→ **EXERCISE**
Beginning with the first line and ending with the one containing "A step reported", copy the lines of the listing below exactly; omit everything else.

========================================

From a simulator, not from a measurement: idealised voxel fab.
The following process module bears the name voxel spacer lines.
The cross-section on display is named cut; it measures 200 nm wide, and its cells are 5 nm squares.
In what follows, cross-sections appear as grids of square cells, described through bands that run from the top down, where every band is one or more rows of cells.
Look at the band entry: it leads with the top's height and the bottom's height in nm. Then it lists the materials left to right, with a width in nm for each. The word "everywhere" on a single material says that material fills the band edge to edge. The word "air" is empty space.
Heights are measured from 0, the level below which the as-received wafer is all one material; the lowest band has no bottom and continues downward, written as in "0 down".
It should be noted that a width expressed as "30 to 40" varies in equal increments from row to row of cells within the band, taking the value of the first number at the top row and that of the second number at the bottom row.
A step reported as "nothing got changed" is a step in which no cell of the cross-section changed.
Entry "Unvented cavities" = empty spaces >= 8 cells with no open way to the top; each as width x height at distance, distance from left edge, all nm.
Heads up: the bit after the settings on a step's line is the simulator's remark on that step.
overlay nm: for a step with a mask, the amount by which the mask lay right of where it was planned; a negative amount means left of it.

========================================

→ **RESPONSE BOX**
From a simulator, not from a measurement: idealised voxel fab.
The following process module bears the name voxel spacer lines.
The cross-section on display is named cut; it measures 200 nm wide, and its cells are 5 nm squares.
In what follows, cross-sections appear as grids of square cells, described through bands that run from the top down, where every band is one or more rows of cells.
Look at the band entry: it leads with the top's height and the bottom's height in nm. Then it lists the materials left to right, with a width in nm for each. The word "everywhere" on a single material says that material fills the band edge to edge. The word "air" is empty space.
Heights are measured from 0, the level below which the as-received wafer is all one material; the lowest band has no bottom and continues downward, written as in "0 down".
It should be noted that a width expressed as "30 to 40" varies in equal increments from row to row of cells within the band, taking the value of the first number at the top row and that of the second number at the bottom row.
A step reported as "nothing got changed" is a step in which no cell of the cross-section changed.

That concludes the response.